▶ _ACTIVITY_
A word-for-word retyping of the listing is the goal.

▶ _PROVIDED DATA_
^^^^

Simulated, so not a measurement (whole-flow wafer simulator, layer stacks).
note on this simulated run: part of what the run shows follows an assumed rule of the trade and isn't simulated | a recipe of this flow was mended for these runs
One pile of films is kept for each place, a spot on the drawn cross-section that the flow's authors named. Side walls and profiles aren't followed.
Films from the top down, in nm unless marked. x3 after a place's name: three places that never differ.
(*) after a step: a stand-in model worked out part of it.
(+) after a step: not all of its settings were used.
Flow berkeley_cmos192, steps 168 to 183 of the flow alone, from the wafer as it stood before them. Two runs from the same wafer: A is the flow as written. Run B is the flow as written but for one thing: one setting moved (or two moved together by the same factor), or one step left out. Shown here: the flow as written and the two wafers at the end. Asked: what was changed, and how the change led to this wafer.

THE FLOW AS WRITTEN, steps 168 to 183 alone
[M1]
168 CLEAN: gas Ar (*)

^^^^

▶ _WORKED SOLUTION_
Simulated, so not a measurement (whole-flow wafer simulator, layer stacks).
note on this simulated run: part of what the run shows follows an assumed rule of the trade and isn't simulated | a recipe of this flow was mended for these runs
One pile of films is kept for each place, a spot on the drawn cross-section that the flow's authors named. Side walls and profiles aren't followed.
Films from the top down, in nm unless marked. x3 after a place's name: three places that never differ.
(*) after a step: a stand-in model worked out part of it.
(+) after a step: not all of its settings were used.
Flow berkeley_cmos192, steps 168 to 183 of the flow alone, from the wafer as it stood before them. Two runs from the same wafer: A is the flow as written. Run B is the flow as written but for one thing: one setting moved (or two moved together by the same factor), or one step left out. Shown here: the flow as written and the two wafers at the end. Asked: what was changed, and how the change led to this wafer.

THE FLOW AS WRITTEN, steps 168 to 183 alone
[M1]
168 CLEAN: gas Ar (*)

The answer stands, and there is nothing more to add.